:: The data ::
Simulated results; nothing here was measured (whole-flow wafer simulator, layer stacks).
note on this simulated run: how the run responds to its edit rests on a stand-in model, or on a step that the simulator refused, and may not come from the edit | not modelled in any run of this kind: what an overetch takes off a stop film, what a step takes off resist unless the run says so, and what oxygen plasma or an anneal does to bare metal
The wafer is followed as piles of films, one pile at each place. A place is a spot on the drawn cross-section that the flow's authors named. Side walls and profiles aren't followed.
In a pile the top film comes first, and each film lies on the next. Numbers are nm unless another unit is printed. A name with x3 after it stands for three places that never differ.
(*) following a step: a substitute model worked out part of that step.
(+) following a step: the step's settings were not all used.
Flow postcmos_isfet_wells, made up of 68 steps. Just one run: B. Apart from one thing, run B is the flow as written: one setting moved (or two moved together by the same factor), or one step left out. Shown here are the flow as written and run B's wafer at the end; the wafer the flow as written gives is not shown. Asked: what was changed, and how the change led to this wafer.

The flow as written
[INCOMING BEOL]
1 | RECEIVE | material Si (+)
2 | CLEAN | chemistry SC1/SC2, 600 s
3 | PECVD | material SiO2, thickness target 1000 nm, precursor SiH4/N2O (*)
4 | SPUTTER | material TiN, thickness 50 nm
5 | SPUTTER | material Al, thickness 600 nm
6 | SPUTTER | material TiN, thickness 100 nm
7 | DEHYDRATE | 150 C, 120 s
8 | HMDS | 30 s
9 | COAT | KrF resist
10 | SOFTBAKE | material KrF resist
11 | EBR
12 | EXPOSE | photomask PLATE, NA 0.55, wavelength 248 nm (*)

:: Work request ::
Every entry shown above should be written out again without a single difference.

:: Response box ::
Simulated results; nothing here was measured (whole-flow wafer simulator, layer stacks).
note on this simulated run: how the run responds to its edit rests on a stand-in model, or on a step that the simulator refused, and may not come from the edit | not modelled in any run of this kind: what an overetch takes off a stop film, what a step takes off resist unless the run says so, and what oxygen plasma or an anneal does to bare metal
The wafer is followed as piles of films, one pile at each place. A place is a spot on the drawn cross-section that the flow's authors named. Side walls and profiles aren't followed.
In a pile the top film comes first, and each film lies on the next. Numbers are nm unless another unit is printed. A name with x3 after it stands for three places that never differ.
(*) following a step: a substitute model worked out part of that step.
(+) following a step: the step's settings were not all used.
Flow postcmos_isfet_wells, made up of 68 steps. Just one run: B. Apart from one thing, run B is the flow as written: one setting moved (or two moved together by the same factor), or one step left out. Shown here are the flow as written and run B's wafer at the end; the wafer the flow as written gives is not shown. Asked: what was changed, and how the change led to this wafer.

The flow as written
[INCOMING BEOL]
1 | RECEIVE | material Si (+)
2 | CLEAN | chemistry SC1/SC2, 600 s
3 | PECVD | material SiO2, thickness target 1000 nm, precursor SiH4/N2O (*)
4 | SPUTTER | material TiN, thickness 50 nm
5 | SPUTTER | material Al, thickness 600 nm
6 | SPUTTER | material TiN, thickness 100 nm
7 | DEHYDRATE | 150 C, 120 s
8 | HMDS | 30 s
9 | COAT | KrF resist
10 | SOFTBAKE | material KrF resist
11 | EBR
12 | EXPOSE | photomask PLATE, NA 0.55, wavelength 248 nm (*)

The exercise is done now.